Requirement - Write out, unaltered, each line from the top of the records below down to the line where "- top 60, bottom 35 | lowk edge to edge" appears, that line included.

Record set -
━━━━━━━━━━
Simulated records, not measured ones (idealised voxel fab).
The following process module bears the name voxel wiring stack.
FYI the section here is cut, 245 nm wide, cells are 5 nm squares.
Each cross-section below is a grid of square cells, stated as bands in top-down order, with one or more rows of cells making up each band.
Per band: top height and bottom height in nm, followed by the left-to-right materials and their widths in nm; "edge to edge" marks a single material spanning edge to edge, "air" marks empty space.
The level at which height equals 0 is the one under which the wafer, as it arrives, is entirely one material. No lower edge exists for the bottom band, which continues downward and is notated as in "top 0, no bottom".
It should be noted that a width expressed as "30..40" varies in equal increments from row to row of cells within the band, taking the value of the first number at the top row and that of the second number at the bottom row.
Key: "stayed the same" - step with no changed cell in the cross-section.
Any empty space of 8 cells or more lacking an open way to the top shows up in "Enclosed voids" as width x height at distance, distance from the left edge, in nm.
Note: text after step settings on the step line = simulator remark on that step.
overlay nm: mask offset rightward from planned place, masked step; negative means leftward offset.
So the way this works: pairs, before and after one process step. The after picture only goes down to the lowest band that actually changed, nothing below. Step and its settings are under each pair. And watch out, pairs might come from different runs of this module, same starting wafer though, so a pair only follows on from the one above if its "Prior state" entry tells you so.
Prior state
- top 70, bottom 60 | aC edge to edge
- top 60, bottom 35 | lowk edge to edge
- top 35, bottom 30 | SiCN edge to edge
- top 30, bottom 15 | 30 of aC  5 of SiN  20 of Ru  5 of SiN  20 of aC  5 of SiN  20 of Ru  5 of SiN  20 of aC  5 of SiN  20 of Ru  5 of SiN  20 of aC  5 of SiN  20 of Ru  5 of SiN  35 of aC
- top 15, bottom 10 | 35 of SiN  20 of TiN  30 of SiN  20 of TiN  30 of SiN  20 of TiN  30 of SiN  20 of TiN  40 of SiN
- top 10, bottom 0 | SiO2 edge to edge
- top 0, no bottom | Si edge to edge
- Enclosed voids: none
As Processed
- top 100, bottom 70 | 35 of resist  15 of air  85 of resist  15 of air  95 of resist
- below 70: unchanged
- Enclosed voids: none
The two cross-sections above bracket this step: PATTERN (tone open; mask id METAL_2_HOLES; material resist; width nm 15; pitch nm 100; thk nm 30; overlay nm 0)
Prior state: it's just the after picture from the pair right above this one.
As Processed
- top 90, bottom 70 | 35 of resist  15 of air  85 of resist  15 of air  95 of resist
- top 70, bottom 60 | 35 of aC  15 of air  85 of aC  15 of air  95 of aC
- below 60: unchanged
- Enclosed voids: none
━━━━━━━━━━

Worked solution -
Simulated records, not measured ones (idealised voxel fab).
The following process module bears the name voxel wiring stack.
FYI the section here is cut, 245 nm wide, cells are 5 nm squares.
Each cross-section below is a grid of square cells, stated as bands in top-down order, with one or more rows of cells making up each band.
Per band: top height and bottom height in nm, followed by the left-to-right materials and their widths in nm; "edge to edge" marks a single material spanning edge to edge, "air" marks empty space.
The level at which height equals 0 is the one under which the wafer, as it arrives, is entirely one material. No lower edge exists for the bottom band, which continues downward and is notated as in "top 0, no bottom".
It should be noted that a width expressed as "30..40" varies in equal increments from row to row of cells within the band, taking the value of the first number at the top row and that of the second number at the bottom row.
Key: "stayed the same" - step with no changed cell in the cross-section.
Any empty space of 8 cells or more lacking an open way to the top shows up in "Enclosed voids" as width x height at distance, distance from the left edge, in nm.
Note: text after step settings on the step line = simulator remark on that step.
overlay nm: mask offset rightward from planned place, masked step; negative means leftward offset.
So the way this works: pairs, before and after one process step. The after picture only goes down to the lowest band that actually changed, nothing below. Step and its settings are under each pair. And watch out, pairs might come from different runs of this module, same starting wafer though, so a pair only follows on from the one above if its "Prior state" entry tells you so.
Prior state
- top 70, bottom 60 | aC edge to edge
- top 60, bottom 35 | lowk edge to edge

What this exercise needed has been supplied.